_Dataset entries_.

····················

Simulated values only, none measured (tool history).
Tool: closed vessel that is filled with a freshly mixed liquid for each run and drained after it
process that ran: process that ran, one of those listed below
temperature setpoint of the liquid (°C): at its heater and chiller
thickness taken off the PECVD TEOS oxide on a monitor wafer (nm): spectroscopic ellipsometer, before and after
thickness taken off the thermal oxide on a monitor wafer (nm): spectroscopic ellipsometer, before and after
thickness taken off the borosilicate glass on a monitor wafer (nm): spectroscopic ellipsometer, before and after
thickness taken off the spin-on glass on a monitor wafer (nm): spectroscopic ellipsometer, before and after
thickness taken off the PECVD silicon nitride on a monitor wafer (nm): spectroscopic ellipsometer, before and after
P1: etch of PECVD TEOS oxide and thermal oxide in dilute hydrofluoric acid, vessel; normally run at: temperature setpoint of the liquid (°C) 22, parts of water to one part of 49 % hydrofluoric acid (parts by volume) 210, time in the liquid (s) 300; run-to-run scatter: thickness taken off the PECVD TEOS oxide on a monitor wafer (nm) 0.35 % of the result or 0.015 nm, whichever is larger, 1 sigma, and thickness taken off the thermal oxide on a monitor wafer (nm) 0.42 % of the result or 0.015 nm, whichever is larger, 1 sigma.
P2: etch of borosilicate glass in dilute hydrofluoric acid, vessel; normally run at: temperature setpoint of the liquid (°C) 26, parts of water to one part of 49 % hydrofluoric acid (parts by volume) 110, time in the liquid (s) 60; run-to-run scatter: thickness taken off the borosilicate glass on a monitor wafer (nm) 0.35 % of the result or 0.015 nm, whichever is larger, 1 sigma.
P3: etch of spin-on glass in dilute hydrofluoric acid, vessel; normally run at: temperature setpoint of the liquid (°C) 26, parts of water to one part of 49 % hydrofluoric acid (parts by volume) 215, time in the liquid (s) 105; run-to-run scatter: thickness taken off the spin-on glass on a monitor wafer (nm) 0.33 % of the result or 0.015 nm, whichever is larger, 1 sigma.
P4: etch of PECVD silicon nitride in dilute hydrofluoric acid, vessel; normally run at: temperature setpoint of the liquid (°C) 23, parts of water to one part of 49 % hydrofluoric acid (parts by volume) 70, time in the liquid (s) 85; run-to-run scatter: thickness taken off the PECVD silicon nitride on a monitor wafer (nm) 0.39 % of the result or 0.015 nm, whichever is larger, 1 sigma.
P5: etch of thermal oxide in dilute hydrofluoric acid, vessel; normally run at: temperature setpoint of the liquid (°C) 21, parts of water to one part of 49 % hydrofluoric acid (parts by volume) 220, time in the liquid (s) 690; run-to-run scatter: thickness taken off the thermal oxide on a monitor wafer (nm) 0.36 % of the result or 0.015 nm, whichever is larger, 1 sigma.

····················

_Required action_.
All lines above from the line with "P2: etch of" through the line with "P4: etch of", both included, are to be set down exactly, with nothing else.

_Exercise result_.
P2: etch of borosilicate glass in dilute hydrofluoric acid, vessel; normally run at: temperature setpoint of the liquid (°C) 26, parts of water to one part of 49 % hydrofluoric acid (parts by volume) 110, time in the liquid (s) 60; run-to-run scatter: thickness taken off the borosilicate glass on a monitor wafer (nm) 0.35 % of the result or 0.015 nm, whichever is larger, 1 sigma.
P3: etch of spin-on glass in dilute hydrofluoric acid, vessel; normally run at: temperature setpoint of the liquid (°C) 26, parts of water to one part of 49 % hydrofluoric acid (parts by volume) 215, time in the liquid (s) 105; run-to-run scatter: thickness taken off the spin-on glass on a monitor wafer (nm) 0.33 % of the result or 0.015 nm, whichever is larger, 1 sigma.
P4: etch of PECVD silicon nitride in dilute hydrofluoric acid, vessel; normally run at: temperature setpoint of the liquid (°C) 23, parts of water to one part of 49 % hydrofluoric acid (parts by volume) 70, time in the liquid (s) 85; run-to-run scatter: thickness taken off the PECVD silicon nitride on a monitor wafer (nm) 0.39 % of the result or 0.015 nm, whichever is larger, 1 sigma.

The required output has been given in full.